*** Opening RECORD EXCERPTS ***

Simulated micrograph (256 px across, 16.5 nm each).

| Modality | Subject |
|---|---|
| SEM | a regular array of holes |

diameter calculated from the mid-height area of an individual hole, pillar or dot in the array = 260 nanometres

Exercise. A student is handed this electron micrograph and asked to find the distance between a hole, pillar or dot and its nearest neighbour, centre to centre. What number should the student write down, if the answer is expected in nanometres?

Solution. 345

*** Closing RECORD EXCERPTS ***

* REQUIREMENT *
Reproduce word for word only the first line of the listing above and each line after it through the line with "Exercise. A student".

* TASK RESULT *
Simulated micrograph (256 px across, 16.5 nm each).

| Modality | Subject |
|---|---|
| SEM | a regular array of holes |

diameter calculated from the mid-height area of an individual hole, pillar or dot in the array = 260 nanometres

Exercise. A student is handed this electron micrograph and asked to find the distance between a hole, pillar or dot and its nearest neighbour, centre to centre. What number should the student write down, if the answer is expected in nanometres?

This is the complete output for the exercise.